═════ DATA FOR ANALYSIS ═════

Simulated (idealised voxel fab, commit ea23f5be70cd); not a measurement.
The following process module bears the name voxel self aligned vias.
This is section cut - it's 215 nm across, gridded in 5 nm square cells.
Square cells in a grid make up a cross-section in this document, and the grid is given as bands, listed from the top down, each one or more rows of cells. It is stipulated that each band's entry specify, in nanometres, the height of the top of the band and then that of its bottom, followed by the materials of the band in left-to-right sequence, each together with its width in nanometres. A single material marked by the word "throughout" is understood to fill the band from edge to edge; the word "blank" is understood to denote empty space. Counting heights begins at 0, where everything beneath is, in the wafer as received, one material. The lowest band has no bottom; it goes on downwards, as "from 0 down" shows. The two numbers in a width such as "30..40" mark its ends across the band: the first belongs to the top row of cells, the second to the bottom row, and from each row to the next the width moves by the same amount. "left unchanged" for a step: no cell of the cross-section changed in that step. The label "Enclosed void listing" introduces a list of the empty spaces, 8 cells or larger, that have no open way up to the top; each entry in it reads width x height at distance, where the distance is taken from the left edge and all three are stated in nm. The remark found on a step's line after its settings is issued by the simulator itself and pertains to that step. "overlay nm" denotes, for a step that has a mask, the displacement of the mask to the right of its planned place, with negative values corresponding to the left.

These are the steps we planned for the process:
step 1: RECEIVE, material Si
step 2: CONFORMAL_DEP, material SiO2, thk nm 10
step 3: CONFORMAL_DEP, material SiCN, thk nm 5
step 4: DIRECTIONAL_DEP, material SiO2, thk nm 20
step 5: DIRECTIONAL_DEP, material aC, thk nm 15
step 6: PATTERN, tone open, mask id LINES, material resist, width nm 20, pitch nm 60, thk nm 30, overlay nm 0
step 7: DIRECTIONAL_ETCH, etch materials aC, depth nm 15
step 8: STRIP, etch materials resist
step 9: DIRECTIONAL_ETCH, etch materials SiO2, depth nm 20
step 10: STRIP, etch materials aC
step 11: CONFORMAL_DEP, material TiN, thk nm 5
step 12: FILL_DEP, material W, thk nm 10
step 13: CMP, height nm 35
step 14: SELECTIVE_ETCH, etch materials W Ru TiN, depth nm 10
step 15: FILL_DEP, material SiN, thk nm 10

═════

Please transcribe the data exactly from its first line. End with the line that contains "This is section".

* WRITTEN ANSWER *
Simulated (idealised voxel fab, commit ea23f5be70cd); not a measurement.
The following process module bears the name voxel self aligned vias.
This is section cut - it's 215 nm across, gridded in 5 nm square cells.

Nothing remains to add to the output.